STUDY MATERIAL:
----------

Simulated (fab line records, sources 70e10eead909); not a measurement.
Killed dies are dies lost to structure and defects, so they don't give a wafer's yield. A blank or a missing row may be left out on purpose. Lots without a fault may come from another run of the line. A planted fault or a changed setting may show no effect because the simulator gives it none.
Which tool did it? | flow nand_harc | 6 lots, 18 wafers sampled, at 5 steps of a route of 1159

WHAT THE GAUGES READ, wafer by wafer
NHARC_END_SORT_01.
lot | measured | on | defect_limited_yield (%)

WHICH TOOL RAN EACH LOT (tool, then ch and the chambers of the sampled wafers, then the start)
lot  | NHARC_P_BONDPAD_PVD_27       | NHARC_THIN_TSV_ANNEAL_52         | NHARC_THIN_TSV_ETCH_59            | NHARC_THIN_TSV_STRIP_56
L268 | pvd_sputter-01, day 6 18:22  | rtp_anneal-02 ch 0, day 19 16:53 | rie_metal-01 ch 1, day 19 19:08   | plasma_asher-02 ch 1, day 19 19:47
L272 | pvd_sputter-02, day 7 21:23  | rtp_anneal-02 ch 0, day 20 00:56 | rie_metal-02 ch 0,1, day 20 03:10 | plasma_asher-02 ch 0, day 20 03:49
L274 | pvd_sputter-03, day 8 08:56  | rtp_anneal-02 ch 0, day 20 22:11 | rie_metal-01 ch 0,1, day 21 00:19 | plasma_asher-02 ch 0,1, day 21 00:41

----------

WORK ORDER:
The records above are to be transcribed exactly, with nothing left out.

YOUR RESPONSE:
Simulated (fab line records, sources 70e10eead909); not a measurement.
Killed dies are dies lost to structure and defects, so they don't give a wafer's yield. A blank or a missing row may be left out on purpose. Lots without a fault may come from another run of the line. A planted fault or a changed setting may show no effect because the simulator gives it none.
Which tool did it? | flow nand_harc | 6 lots, 18 wafers sampled, at 5 steps of a route of 1159

WHAT THE GAUGES READ, wafer by wafer
NHARC_END_SORT_01.
lot | measured | on | defect_limited_yield (%)

WHICH TOOL RAN EACH LOT (tool, then ch and the chambers of the sampled wafers, then the start)
lot  | NHARC_P_BONDPAD_PVD_27       | NHARC_THIN_TSV_ANNEAL_52         | NHARC_THIN_TSV_ETCH_59            | NHARC_THIN_TSV_STRIP_56
L268 | pvd_sputter-01, day 6 18:22  | rtp_anneal-02 ch 0, day 19 16:53 | rie_metal-01 ch 1, day 19 19:08   | plasma_asher-02 ch 1, day 19 19:47
L272 | pvd_sputter-02, day 7 21:23  | rtp_anneal-02 ch 0, day 20 00:56 | rie_metal-02 ch 0,1, day 20 03:10 | plasma_asher-02 ch 0, day 20 03:49
L274 | pvd_sputter-03, day 8 08:56  | rtp_anneal-02 ch 0, day 20 22:11 | rie_metal-01 ch 0,1, day 21 00:19 | plasma_asher-02 ch 0,1, day 21 00:41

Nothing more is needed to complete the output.